Find "[Pre-step snapshot]" and "nm 5, overlay nm 0" in the records below. Copy the lines holding them and every line between, exactly, and no others.

Data supplied:

┄┄┄┄┄┄

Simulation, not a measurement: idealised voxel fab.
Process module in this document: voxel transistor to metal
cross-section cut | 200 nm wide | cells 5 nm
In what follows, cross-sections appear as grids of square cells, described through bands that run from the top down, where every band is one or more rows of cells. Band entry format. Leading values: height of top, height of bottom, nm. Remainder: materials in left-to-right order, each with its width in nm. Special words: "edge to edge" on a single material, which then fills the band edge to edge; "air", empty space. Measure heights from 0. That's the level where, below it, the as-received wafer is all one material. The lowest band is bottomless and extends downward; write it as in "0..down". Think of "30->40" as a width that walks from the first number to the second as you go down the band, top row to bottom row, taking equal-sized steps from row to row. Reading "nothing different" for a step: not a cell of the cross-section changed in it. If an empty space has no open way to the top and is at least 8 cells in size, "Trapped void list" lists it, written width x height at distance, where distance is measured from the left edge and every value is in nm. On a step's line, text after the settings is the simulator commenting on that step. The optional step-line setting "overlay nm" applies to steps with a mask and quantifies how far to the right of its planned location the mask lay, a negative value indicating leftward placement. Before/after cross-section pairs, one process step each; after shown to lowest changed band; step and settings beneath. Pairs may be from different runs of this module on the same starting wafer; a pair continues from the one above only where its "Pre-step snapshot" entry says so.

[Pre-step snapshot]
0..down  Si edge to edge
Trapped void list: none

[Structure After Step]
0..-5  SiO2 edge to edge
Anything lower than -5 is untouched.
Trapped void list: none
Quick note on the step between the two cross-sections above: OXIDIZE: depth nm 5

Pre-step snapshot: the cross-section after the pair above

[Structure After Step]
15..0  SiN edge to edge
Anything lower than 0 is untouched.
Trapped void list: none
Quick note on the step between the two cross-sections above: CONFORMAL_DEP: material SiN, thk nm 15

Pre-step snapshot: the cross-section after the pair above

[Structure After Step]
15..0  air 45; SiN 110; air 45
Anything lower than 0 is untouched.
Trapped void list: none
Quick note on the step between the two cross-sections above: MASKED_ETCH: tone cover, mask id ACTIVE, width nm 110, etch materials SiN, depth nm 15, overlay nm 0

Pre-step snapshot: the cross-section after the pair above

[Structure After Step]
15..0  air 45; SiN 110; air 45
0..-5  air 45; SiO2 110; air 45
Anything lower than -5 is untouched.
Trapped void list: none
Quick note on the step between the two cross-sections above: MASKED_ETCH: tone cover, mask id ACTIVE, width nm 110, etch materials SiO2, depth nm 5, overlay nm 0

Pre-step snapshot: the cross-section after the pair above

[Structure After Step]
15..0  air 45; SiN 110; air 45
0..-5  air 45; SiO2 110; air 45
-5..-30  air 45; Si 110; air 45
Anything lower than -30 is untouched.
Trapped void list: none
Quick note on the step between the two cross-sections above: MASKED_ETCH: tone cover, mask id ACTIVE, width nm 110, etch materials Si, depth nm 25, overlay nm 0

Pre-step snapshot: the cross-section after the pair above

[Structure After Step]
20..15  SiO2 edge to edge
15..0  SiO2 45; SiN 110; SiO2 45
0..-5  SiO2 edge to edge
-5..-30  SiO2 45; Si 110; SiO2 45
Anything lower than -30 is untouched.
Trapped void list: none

┄┄┄┄┄┄

Answer section:
[Pre-step snapshot]
0..down  Si edge to edge
Trapped void list: none

[Structure After Step]
0..-5  SiO2 edge to edge
Anything lower than -5 is untouched.
Trapped void list: none
Quick note on the step between the two cross-sections above: OXIDIZE: depth nm 5

Pre-step snapshot: the cross-section after the pair above

[Structure After Step]
15..0  SiN edge to edge
Anything lower than 0 is untouched.
Trapped void list: none
Quick note on the step between the two cross-sections above: CONFORMAL_DEP: material SiN, thk nm 15

Pre-step snapshot: the cross-section after the pair above

[Structure After Step]
15..0  air 45; SiN 110; air 45
Anything lower than 0 is untouched.
Trapped void list: none
Quick note on the step between the two cross-sections above: MASKED_ETCH: tone cover, mask id ACTIVE, width nm 110, etch materials SiN, depth nm 15, overlay nm 0

Pre-step snapshot: the cross-section after the pair above

[Structure After Step]
15..0  air 45; SiN 110; air 45
0..-5  air 45; SiO2 110; air 45
Anything lower than -5 is untouched.
Trapped void list: none
Quick note on the step between the two cross-sections above: MASKED_ETCH: tone cover, mask id ACTIVE, width nm 110, etch materials SiO2, depth nm 5, overlay nm 0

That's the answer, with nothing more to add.